**Assignment**.
Use the entries below and reproduce exactly the lines from the one containing "1572.8 | 114.9 |" down to the one containing "1556.8 | 83 |", both of them included.

== Dataset extract ==

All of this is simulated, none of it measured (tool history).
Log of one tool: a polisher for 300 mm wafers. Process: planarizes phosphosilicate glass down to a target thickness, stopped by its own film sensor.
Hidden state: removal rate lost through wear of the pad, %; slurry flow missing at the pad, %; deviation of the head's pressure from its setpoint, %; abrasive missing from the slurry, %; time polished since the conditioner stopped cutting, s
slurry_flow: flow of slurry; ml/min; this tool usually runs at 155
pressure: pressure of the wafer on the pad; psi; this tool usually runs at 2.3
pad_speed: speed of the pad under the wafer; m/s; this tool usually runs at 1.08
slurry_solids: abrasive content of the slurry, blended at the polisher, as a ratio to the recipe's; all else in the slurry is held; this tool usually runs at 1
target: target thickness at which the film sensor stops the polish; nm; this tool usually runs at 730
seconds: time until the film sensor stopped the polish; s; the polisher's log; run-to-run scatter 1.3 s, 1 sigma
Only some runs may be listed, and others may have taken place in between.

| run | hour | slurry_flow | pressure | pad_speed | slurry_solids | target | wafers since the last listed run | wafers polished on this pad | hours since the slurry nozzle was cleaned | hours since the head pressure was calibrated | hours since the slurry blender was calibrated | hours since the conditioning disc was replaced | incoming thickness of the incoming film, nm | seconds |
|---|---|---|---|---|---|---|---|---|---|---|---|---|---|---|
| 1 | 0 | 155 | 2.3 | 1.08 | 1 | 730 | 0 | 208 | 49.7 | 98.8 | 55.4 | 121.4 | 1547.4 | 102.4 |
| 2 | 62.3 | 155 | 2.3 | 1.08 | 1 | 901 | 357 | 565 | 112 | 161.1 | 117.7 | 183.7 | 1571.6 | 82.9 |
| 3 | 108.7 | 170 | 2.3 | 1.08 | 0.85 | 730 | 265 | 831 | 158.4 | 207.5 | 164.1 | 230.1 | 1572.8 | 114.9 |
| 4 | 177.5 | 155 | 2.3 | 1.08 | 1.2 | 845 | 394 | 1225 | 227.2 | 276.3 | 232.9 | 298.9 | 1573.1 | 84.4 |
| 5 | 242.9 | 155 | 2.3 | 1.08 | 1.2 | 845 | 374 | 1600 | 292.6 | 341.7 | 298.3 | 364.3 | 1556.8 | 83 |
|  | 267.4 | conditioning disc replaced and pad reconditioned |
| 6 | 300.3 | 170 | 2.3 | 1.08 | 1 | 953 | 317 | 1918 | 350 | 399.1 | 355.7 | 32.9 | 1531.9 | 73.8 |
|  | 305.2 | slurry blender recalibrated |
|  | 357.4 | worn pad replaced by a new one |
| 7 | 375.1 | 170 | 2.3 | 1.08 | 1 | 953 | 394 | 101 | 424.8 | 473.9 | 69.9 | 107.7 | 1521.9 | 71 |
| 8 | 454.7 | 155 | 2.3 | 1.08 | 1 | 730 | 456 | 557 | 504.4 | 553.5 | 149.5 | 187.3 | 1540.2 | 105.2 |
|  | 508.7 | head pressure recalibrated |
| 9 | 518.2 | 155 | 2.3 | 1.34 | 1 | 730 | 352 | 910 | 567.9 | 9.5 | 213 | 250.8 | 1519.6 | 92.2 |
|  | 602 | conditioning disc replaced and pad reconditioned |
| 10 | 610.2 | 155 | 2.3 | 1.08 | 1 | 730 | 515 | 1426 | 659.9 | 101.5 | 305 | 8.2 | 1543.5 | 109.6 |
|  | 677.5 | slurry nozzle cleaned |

===

**Task response**.
| 3 | 108.7 | 170 | 2.3 | 1.08 | 0.85 | 730 | 265 | 831 | 158.4 | 207.5 | 164.1 | 230.1 | 1572.8 | 114.9 |
| 4 | 177.5 | 155 | 2.3 | 1.08 | 1.2 | 845 | 394 | 1225 | 227.2 | 276.3 | 232.9 | 298.9 | 1573.1 | 84.4 |
| 5 | 242.9 | 155 | 2.3 | 1.08 | 1.2 | 845 | 374 | 1600 | 292.6 | 341.7 | 298.3 | 364.3 | 1556.8 | 83 |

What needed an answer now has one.